Information:
◇ ◇ ◇ ◇
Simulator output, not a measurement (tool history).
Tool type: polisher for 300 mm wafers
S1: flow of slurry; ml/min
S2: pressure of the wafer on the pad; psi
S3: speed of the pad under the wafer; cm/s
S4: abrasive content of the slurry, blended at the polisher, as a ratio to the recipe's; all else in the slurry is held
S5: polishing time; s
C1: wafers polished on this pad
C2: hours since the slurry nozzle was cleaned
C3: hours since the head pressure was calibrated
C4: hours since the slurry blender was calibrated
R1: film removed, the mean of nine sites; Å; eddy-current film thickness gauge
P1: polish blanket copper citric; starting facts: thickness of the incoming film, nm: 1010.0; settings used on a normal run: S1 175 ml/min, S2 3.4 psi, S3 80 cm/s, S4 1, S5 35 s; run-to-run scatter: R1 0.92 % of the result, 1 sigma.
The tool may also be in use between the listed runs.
◇ ◇ ◇ ◇

Work instruction:
Would you output every line of the listing exactly as given?

Exercise answer:
Simulator output, not a measurement (tool history).
Tool type: polisher for 300 mm wafers
S1: flow of slurry; ml/min
S2: pressure of the wafer on the pad; psi
S3: speed of the pad under the wafer; cm/s
S4: abrasive content of the slurry, blended at the polisher, as a ratio to the recipe's; all else in the slurry is held
S5: polishing time; s
C1: wafers polished on this pad
C2: hours since the slurry nozzle was cleaned
C3: hours since the head pressure was calibrated
C4: hours since the slurry blender was calibrated
R1: film removed, the mean of nine sites; Å; eddy-current film thickness gauge
P1: polish blanket copper citric; starting facts: thickness of the incoming film, nm: 1010.0; settings used on a normal run: S1 175 ml/min, S2 3.4 psi, S3 80 cm/s, S4 1, S5 35 s; run-to-run scatter: R1 0.92 % of the result, 1 sigma.
The tool may also be in use between the listed runs.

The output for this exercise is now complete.